▶ **REQUIREMENT**
Character for character, write out the data below.

═════ SOURCE INFORMATION ═════
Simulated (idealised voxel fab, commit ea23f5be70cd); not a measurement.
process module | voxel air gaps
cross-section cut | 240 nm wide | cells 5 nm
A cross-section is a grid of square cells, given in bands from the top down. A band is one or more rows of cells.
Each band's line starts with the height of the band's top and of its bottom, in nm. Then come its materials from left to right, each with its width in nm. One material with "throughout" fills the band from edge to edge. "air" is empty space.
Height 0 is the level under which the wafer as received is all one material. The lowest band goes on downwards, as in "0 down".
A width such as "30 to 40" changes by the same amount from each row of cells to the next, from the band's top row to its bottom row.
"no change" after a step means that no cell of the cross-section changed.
═════

▶ **TASK ANSWER**
Simulated (idealised voxel fab, commit ea23f5be70cd); not a measurement.
process module | voxel air gaps
cross-section cut | 240 nm wide | cells 5 nm
A cross-section is a grid of square cells, given in bands from the top down. A band is one or more rows of cells.
Each band's line starts with the height of the band's top and of its bottom, in nm. Then come its materials from left to right, each with its width in nm. One material with "throughout" fills the band from edge to edge. "air" is empty space.
Height 0 is the level under which the wafer as received is all one material. The lowest band goes on downwards, as in "0 down".
A width such as "30 to 40" changes by the same amount from each row of cells to the next, from the band's top row to its bottom row.
"no change" after a step means that no cell of the cross-section changed.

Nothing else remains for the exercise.